> EXERCISE DATA
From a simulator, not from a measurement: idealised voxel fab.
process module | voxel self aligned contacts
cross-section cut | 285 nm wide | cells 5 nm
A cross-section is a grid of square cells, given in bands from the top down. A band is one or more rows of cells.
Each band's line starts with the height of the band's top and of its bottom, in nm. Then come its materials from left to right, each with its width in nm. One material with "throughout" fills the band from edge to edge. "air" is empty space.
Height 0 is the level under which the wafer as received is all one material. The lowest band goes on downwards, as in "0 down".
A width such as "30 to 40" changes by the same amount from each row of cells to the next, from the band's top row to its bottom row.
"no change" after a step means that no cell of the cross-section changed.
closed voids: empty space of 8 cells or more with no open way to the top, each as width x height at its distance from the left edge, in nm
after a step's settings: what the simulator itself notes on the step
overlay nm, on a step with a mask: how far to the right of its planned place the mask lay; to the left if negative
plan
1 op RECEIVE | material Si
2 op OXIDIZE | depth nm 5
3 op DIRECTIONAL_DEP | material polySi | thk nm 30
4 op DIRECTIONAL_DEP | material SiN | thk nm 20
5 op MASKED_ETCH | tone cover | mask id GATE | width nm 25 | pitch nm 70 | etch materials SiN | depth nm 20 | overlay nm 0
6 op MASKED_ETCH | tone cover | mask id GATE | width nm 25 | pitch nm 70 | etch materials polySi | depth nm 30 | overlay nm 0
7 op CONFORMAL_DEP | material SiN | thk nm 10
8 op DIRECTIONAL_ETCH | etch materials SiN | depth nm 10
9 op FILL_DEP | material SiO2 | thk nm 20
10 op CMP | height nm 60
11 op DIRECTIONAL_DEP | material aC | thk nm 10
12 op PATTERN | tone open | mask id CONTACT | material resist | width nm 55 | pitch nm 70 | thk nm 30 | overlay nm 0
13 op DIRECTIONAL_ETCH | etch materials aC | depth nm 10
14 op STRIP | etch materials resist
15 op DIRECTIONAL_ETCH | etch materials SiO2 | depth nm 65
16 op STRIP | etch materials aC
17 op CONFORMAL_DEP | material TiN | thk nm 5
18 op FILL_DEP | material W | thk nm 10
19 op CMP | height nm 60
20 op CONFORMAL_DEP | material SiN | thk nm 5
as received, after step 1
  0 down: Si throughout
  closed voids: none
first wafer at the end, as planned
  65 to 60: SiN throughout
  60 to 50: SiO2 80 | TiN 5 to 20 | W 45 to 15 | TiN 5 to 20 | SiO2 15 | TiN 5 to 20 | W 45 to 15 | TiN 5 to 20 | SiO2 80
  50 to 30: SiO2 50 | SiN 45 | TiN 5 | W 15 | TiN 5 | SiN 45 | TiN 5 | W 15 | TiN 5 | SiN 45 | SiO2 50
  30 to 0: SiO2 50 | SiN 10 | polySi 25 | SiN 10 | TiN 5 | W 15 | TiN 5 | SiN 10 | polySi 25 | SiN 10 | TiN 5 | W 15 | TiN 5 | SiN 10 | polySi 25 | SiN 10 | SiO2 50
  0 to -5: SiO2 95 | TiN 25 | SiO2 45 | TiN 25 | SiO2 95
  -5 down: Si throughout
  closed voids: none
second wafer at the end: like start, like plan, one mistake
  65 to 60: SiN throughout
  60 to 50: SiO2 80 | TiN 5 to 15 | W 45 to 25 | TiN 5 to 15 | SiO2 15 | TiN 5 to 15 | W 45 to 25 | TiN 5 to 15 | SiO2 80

> ASSIGNMENT
Each line from the top of the material above through the line with "17 op CONFORMAL_DEP | material TiN | thk nm 5" must be echoed exactly, and no other line.

> TASK SOLUTION
From a simulator, not from a measurement: idealised voxel fab.
process module | voxel self aligned contacts
cross-section cut | 285 nm wide | cells 5 nm
A cross-section is a grid of square cells, given in bands from the top down. A band is one or more rows of cells.
Each band's line starts with the height of the band's top and of its bottom, in nm. Then come its materials from left to right, each with its width in nm. One material with "throughout" fills the band from edge to edge. "air" is empty space.
Height 0 is the level under which the wafer as received is all one material. The lowest band goes on downwards, as in "0 down".
A width such as "30 to 40" changes by the same amount from each row of cells to the next, from the band's top row to its bottom row.
"no change" after a step means that no cell of the cross-section changed.
closed voids: empty space of 8 cells or more with no open way to the top, each as width x height at its distance from the left edge, in nm
after a step's settings: what the simulator itself notes on the step
overlay nm, on a step with a mask: how far to the right of its planned place the mask lay; to the left if negative
plan
1 op RECEIVE | material Si
2 op OXIDIZE | depth nm 5
3 op DIRECTIONAL_DEP | material polySi | thk nm 30
4 op DIRECTIONAL_DEP | material SiN | thk nm 20
5 op MASKED_ETCH | tone cover | mask id GATE | width nm 25 | pitch nm 70 | etch materials SiN | depth nm 20 | overlay nm 0
6 op MASKED_ETCH | tone cover | mask id GATE | width nm 25 | pitch nm 70 | etch materials polySi | depth nm 30 | overlay nm 0
7 op CONFORMAL_DEP | material SiN | thk nm 10
8 op DIRECTIONAL_ETCH | etch materials SiN | depth nm 10
9 op FILL_DEP | material SiO2 | thk nm 20
10 op CMP | height nm 60
11 op DIRECTIONAL_DEP | material aC | thk nm 10
12 op PATTERN | tone open | mask id CONTACT | material resist | width nm 55 | pitch nm 70 | thk nm 30 | overlay nm 0
13 op DIRECTIONAL_ETCH | etch materials aC | depth nm 10
14 op STRIP | etch materials resist
15 op DIRECTIONAL_ETCH | etch materials SiO2 | depth nm 65
16 op STRIP | etch materials aC
17 op CONFORMAL_DEP | material TiN | thk nm 5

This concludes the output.